--- Task item ---
All that is wanted is a word-for-word copy of the data from its first line to the line containing "- what it shows: lines", both included.

━━━━━ Extracted entries ━━━━━

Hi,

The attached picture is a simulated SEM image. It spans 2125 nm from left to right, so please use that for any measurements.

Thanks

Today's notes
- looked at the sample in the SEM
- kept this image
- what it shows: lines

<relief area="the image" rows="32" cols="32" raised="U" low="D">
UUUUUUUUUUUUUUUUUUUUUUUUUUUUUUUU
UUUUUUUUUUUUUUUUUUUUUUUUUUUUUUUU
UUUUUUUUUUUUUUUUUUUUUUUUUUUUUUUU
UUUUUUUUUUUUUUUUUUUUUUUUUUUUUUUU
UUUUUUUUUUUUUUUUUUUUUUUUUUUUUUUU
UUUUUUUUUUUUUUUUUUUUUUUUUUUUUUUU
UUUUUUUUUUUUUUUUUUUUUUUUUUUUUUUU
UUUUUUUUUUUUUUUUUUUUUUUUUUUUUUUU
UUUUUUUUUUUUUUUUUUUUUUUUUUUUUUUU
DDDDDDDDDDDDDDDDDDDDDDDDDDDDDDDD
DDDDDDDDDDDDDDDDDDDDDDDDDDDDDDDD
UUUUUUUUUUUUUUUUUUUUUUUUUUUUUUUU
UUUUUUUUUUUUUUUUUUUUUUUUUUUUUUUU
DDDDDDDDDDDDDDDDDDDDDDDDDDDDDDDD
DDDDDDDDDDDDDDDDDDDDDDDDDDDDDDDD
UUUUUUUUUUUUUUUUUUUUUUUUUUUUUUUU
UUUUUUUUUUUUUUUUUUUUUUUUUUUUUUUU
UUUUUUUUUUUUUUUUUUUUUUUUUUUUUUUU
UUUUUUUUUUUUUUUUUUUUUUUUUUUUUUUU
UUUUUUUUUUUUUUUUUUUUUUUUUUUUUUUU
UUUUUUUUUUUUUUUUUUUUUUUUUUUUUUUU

━━━━━

--- Your solution ---
Hi,

The attached picture is a simulated SEM image. It spans 2125 nm from left to right, so please use that for any measurements.

Thanks

Today's notes
- looked at the sample in the SEM
- kept this image
- what it shows: lines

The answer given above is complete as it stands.